* Work order
Copy the records. Keep every line exactly as it is.

[Excerpted records Boundary: Start]

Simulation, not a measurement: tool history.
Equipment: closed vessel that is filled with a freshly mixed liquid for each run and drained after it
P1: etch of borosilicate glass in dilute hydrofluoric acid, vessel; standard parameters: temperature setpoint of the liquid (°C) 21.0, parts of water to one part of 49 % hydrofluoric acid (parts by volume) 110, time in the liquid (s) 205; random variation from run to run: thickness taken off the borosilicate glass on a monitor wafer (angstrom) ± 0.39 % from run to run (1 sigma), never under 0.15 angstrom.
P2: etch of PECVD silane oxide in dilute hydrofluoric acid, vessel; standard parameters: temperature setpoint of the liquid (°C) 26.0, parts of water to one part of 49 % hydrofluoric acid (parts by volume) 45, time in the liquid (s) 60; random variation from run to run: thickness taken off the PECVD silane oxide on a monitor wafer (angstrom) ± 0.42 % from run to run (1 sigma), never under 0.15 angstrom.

[Excerpted records Boundary: End]

* Your solution
Simulation, not a measurement: tool history.
Equipment: closed vessel that is filled with a freshly mixed liquid for each run and drained after it
P1: etch of borosilicate glass in dilute hydrofluoric acid, vessel; standard parameters: temperature setpoint of the liquid (°C) 21.0, parts of water to one part of 49 % hydrofluoric acid (parts by volume) 110, time in the liquid (s) 205; random variation from run to run: thickness taken off the borosilicate glass on a monitor wafer (angstrom) ± 0.39 % from run to run (1 sigma), never under 0.15 angstrom.
P2: etch of PECVD silane oxide in dilute hydrofluoric acid, vessel; standard parameters: temperature setpoint of the liquid (°C) 26.0, parts of water to one part of 49 % hydrofluoric acid (parts by volume) 45, time in the liquid (s) 60; random variation from run to run: thickness taken off the PECVD silane oxide on a monitor wafer (angstrom) ± 0.42 % from run to run (1 sigma), never under 0.15 angstrom.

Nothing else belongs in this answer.